▶ Records supplied:
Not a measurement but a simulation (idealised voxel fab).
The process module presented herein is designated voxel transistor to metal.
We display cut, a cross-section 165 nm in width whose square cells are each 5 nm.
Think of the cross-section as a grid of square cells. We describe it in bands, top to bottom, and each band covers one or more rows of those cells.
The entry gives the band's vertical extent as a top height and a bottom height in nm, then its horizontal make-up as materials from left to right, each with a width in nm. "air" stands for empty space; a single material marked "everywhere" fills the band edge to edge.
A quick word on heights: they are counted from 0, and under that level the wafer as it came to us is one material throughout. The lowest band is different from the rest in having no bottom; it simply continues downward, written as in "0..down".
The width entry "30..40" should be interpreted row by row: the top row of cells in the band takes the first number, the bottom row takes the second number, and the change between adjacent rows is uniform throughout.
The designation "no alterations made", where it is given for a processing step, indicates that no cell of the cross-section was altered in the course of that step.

▶ Assignment:
All of the material must be given again exactly.

▶ Expected answer:
Not a measurement but a simulation (idealised voxel fab).
The process module presented herein is designated voxel transistor to metal.
We display cut, a cross-section 165 nm in width whose square cells are each 5 nm.
Think of the cross-section as a grid of square cells. We describe it in bands, top to bottom, and each band covers one or more rows of those cells.
The entry gives the band's vertical extent as a top height and a bottom height in nm, then its horizontal make-up as materials from left to right, each with a width in nm. "air" stands for empty space; a single material marked "everywhere" fills the band edge to edge.
A quick word on heights: they are counted from 0, and under that level the wafer as it came to us is one material throughout. The lowest band is different from the rest in having no bottom; it simply continues downward, written as in "0..down".
The width entry "30..40" should be interpreted row by row: the top row of cells in the band takes the first number, the bottom row takes the second number, and the change between adjacent rows is uniform throughout.
The designation "no alterations made", where it is given for a processing step, indicates that no cell of the cross-section was altered in the course of that step.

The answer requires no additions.